- **Exercise**
Would you reproduce the entries that follow exactly as they appear?

- **Dataset records**
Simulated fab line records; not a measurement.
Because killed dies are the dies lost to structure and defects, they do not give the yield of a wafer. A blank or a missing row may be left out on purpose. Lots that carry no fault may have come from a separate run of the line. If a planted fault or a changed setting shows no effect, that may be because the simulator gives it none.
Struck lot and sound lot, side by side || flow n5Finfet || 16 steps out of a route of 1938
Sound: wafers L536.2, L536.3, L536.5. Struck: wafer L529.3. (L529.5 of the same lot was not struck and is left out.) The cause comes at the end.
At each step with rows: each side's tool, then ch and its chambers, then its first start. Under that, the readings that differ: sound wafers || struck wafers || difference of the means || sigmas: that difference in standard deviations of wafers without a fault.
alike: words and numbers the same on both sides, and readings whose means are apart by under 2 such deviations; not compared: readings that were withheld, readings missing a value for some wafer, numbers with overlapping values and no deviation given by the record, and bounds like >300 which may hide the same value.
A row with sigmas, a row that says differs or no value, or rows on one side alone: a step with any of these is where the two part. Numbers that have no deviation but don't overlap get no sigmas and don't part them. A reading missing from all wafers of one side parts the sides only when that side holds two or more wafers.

- **Task solution**
Simulated fab line records; not a measurement.
Because killed dies are the dies lost to structure and defects, they do not give the yield of a wafer. A blank or a missing row may be left out on purpose. Lots that carry no fault may have come from a separate run of the line. If a planted fault or a changed setting shows no effect, that may be because the simulator gives it none.
Struck lot and sound lot, side by side || flow n5Finfet || 16 steps out of a route of 1938
Sound: wafers L536.2, L536.3, L536.5. Struck: wafer L529.3. (L529.5 of the same lot was not struck and is left out.) The cause comes at the end.
At each step with rows: each side's tool, then ch and its chambers, then its first start. Under that, the readings that differ: sound wafers || struck wafers || difference of the means || sigmas: that difference in standard deviations of wafers without a fault.
alike: words and numbers the same on both sides, and readings whose means are apart by under 2 such deviations; not compared: readings that were withheld, readings missing a value for some wafer, numbers with overlapping values and no deviation given by the record, and bounds like >300 which may hide the same value.
A row with sigmas, a row that says differs or no value, or rows on one side alone: a step with any of these is where the two part. Numbers that have no deviation but don't overlap get no sigmas and don't part them. A reading missing from all wafers of one side parts the sides only when that side holds two or more wafers.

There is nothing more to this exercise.